Dataset
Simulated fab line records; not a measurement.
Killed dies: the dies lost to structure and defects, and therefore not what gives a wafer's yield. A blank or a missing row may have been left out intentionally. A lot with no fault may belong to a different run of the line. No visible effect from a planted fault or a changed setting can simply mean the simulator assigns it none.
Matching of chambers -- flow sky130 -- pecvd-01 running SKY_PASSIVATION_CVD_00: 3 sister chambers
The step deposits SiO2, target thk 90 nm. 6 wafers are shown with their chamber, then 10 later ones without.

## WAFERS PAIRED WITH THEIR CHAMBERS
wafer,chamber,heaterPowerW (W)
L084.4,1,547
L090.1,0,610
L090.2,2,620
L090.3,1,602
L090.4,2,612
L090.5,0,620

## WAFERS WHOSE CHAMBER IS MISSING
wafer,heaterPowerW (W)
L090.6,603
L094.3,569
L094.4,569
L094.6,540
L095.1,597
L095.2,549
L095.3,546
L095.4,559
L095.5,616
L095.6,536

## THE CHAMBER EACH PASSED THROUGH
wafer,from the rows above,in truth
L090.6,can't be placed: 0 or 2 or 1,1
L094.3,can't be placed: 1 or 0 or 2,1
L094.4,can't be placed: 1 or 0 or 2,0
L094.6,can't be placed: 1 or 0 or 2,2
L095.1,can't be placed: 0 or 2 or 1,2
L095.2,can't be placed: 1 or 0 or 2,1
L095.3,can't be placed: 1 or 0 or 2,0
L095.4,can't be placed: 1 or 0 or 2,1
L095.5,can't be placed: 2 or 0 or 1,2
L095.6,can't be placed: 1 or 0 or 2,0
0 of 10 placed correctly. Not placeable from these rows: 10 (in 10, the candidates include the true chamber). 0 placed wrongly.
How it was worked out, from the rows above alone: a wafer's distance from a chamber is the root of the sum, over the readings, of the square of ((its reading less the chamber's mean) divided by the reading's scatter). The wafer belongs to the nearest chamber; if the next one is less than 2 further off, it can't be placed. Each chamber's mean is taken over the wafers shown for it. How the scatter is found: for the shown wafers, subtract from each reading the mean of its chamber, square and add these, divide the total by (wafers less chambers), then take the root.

Exercise
As listed above, the lines from the line with "wafer,heaterPowerW (W)" to the line with "L094.6,can't be placed: 1 or 0 or 2,2" are to be echoed exactly, with both ends included and nothing added.

Task answer
wafer,heaterPowerW (W)
L090.6,603
L094.3,569
L094.4,569
L094.6,540
L095.1,597
L095.2,549
L095.3,546
L095.4,559
L095.5,616
L095.6,536

## THE CHAMBER EACH PASSED THROUGH
wafer,from the rows above,in truth
L090.6,can't be placed: 0 or 2 or 1,1
L094.3,can't be placed: 1 or 0 or 2,1
L094.4,can't be placed: 1 or 0 or 2,0
L094.6,can't be placed: 1 or 0 or 2,2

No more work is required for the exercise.